▶ **EXTRACTED MATERIAL**
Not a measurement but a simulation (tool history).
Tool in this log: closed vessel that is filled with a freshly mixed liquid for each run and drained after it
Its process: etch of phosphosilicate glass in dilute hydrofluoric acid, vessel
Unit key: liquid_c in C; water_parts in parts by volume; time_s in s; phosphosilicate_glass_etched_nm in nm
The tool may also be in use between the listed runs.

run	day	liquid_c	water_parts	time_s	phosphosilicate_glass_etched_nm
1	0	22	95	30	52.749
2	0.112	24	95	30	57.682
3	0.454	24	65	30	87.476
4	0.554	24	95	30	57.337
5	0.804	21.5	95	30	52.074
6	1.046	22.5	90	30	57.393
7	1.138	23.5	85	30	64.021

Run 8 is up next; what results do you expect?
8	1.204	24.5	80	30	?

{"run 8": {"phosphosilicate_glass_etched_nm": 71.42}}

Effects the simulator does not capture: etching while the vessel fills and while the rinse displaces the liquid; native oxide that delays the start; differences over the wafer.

▶ **WORK REQUEST**
Output all preceding records character for character.

▶ **WRITTEN ANSWER**
Not a measurement but a simulation (tool history).
Tool in this log: closed vessel that is filled with a freshly mixed liquid for each run and drained after it
Its process: etch of phosphosilicate glass in dilute hydrofluoric acid, vessel
Unit key: liquid_c in C; water_parts in parts by volume; time_s in s; phosphosilicate_glass_etched_nm in nm
The tool may also be in use between the listed runs.

run	day	liquid_c	water_parts	time_s	phosphosilicate_glass_etched_nm
1	0	22	95	30	52.749
2	0.112	24	95	30	57.682
3	0.454	24	65	30	87.476
4	0.554	24	95	30	57.337
5	0.804	21.5	95	30	52.074
6	1.046	22.5	90	30	57.393
7	1.138	23.5	85	30	64.021

Run 8 is up next; what results do you expect?
8	1.204	24.5	80	30	?

{"run 8": {"phosphosilicate_glass_etched_nm": 71.42}}

Effects the simulator does not capture: etching while the vessel fills and while the rinse displaces the liquid; native oxide that delays the start; differences over the wafer.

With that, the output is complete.